_MATERIAL SUPPLIED_:
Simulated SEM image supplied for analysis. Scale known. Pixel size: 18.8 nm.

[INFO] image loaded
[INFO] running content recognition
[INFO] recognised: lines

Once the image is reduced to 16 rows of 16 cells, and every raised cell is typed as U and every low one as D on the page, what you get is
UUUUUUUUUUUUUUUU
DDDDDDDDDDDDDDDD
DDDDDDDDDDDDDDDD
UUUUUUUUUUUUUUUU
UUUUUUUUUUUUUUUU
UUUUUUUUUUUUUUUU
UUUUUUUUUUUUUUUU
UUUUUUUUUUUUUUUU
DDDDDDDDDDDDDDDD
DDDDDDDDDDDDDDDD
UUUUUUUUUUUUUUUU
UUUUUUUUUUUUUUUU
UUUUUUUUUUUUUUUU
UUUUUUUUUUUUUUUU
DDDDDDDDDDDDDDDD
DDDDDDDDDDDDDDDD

_WORK INSTRUCTION_: Print each entry above word for word, leaving none out.

_WRITTEN ANSWER_:
Simulated SEM image supplied for analysis. Scale known. Pixel size: 18.8 nm.

[INFO] image loaded
[INFO] running content recognition
[INFO] recognised: lines

Once the image is reduced to 16 rows of 16 cells, and every raised cell is typed as U and every low one as D on the page, what you get is
UUUUUUUUUUUUUUUU
DDDDDDDDDDDDDDDD
DDDDDDDDDDDDDDDD
UUUUUUUUUUUUUUUU
UUUUUUUUUUUUUUUU
UUUUUUUUUUUUUUUU
UUUUUUUUUUUUUUUU
UUUUUUUUUUUUUUUU
DDDDDDDDDDDDDDDD
DDDDDDDDDDDDDDDD
UUUUUUUUUUUUUUUU
UUUUUUUUUUUUUUUU
UUUUUUUUUUUUUUUU
UUUUUUUUUUUUUUUU
DDDDDDDDDDDDDDDD
DDDDDDDDDDDDDDDD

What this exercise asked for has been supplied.